**Task item**.
Where the line containing "14 WET ETCH: chemistry" appears, end your copy; everything from the first line of the records below up to and including it must be reproduced exactly.

**Data extracts**.
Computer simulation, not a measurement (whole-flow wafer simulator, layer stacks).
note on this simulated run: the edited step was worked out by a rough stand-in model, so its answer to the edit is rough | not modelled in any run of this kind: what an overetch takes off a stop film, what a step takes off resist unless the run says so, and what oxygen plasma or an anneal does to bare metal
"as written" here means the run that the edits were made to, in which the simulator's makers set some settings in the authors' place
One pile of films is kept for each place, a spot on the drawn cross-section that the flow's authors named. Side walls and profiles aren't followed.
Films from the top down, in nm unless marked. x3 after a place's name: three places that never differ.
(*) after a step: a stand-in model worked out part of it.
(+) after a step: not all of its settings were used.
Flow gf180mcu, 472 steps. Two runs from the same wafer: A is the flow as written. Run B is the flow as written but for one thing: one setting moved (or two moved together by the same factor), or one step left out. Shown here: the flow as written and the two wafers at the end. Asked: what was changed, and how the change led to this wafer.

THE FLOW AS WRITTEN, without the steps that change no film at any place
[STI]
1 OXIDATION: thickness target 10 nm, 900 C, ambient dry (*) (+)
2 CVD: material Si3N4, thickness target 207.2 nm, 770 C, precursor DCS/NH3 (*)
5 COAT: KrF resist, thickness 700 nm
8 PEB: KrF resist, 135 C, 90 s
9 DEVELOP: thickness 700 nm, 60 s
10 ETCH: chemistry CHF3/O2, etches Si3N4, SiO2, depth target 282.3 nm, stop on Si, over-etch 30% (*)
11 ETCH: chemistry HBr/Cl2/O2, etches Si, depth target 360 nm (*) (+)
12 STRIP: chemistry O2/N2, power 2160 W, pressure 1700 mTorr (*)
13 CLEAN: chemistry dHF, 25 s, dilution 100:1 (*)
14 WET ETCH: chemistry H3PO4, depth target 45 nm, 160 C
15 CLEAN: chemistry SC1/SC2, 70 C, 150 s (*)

**Response**.
Computer simulation, not a measurement (whole-flow wafer simulator, layer stacks).
note on this simulated run: the edited step was worked out by a rough stand-in model, so its answer to the edit is rough | not modelled in any run of this kind: what an overetch takes off a stop film, what a step takes off resist unless the run says so, and what oxygen plasma or an anneal does to bare metal
"as written" here means the run that the edits were made to, in which the simulator's makers set some settings in the authors' place
One pile of films is kept for each place, a spot on the drawn cross-section that the flow's authors named. Side walls and profiles aren't followed.
Films from the top down, in nm unless marked. x3 after a place's name: three places that never differ.
(*) after a step: a stand-in model worked out part of it.
(+) after a step: not all of its settings were used.
Flow gf180mcu, 472 steps. Two runs from the same wafer: A is the flow as written. Run B is the flow as written but for one thing: one setting moved (or two moved together by the same factor), or one step left out. Shown here: the flow as written and the two wafers at the end. Asked: what was changed, and how the change led to this wafer.

THE FLOW AS WRITTEN, without the steps that change no film at any place
[STI]
1 OXIDATION: thickness target 10 nm, 900 C, ambient dry (*) (+)
2 CVD: material Si3N4, thickness target 207.2 nm, 770 C, precursor DCS/NH3 (*)
5 COAT: KrF resist, thickness 700 nm
8 PEB: KrF resist, 135 C, 90 s
9 DEVELOP: thickness 700 nm, 60 s
10 ETCH: chemistry CHF3/O2, etches Si3N4, SiO2, depth target 282.3 nm, stop on Si, over-etch 30% (*)
11 ETCH: chemistry HBr/Cl2/O2, etches Si, depth target 360 nm (*) (+)
12 STRIP: chemistry O2/N2, power 2160 W, pressure 1700 mTorr (*)
13 CLEAN: chemistry dHF, 25 s, dilution 100:1 (*)
14 WET ETCH: chemistry H3PO4, depth target 45 nm, 160 C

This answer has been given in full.